• [Material provided]:
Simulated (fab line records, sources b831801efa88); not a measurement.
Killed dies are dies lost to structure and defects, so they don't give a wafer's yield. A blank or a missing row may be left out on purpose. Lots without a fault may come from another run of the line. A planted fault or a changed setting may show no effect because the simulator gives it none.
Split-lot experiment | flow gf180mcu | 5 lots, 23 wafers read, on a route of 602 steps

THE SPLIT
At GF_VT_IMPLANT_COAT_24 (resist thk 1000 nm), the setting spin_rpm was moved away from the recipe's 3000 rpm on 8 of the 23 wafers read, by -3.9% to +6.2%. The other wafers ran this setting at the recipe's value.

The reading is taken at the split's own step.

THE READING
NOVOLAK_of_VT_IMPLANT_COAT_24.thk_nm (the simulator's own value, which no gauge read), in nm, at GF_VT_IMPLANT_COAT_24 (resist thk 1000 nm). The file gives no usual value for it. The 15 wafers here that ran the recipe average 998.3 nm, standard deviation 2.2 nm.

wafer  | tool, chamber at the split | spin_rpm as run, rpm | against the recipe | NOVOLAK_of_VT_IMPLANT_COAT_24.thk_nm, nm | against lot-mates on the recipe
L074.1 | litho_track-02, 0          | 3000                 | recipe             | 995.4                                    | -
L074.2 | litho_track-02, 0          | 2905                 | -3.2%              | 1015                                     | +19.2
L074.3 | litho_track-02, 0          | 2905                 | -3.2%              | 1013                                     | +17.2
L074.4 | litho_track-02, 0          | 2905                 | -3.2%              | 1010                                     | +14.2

• [Work task]: Looking at the records above, return exactly the lines from the line with "NOVOLAK_of_VT_IMPLANT_COAT_24.thk_nm (the simulator's" to the line with "L074.1 | litho_track-02, 0", both ends included.

• [Problem solution]:
NOVOLAK_of_VT_IMPLANT_COAT_24.thk_nm (the simulator's own value, which no gauge read), in nm, at GF_VT_IMPLANT_COAT_24 (resist thk 1000 nm). The file gives no usual value for it. The 15 wafers here that ran the recipe average 998.3 nm, standard deviation 2.2 nm.

wafer  | tool, chamber at the split | spin_rpm as run, rpm | against the recipe | NOVOLAK_of_VT_IMPLANT_COAT_24.thk_nm, nm | against lot-mates on the recipe
L074.1 | litho_track-02, 0          | 3000                 | recipe             | 995.4                                    | -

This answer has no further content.